━━━ Given data ━━━

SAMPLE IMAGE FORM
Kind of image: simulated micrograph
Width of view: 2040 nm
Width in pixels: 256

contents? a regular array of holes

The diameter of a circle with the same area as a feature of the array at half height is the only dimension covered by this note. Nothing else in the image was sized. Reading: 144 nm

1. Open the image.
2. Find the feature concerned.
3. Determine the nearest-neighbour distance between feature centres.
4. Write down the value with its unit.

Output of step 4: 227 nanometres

━━━

The complete material should be output once more, word for word.

SAMPLE IMAGE FORM
Kind of image: simulated micrograph
Width of view: 2040 nm
Width in pixels: 256

contents? a regular array of holes

The diameter of a circle with the same area as a feature of the array at half height is the only dimension covered by this note. Nothing else in the image was sized. Reading: 144 nm

1. Open the image.
2. Find the feature concerned.
3. Determine the nearest-neighbour distance between feature centres.
4. Write down the value with its unit.

Output of step 4: 227 nanometres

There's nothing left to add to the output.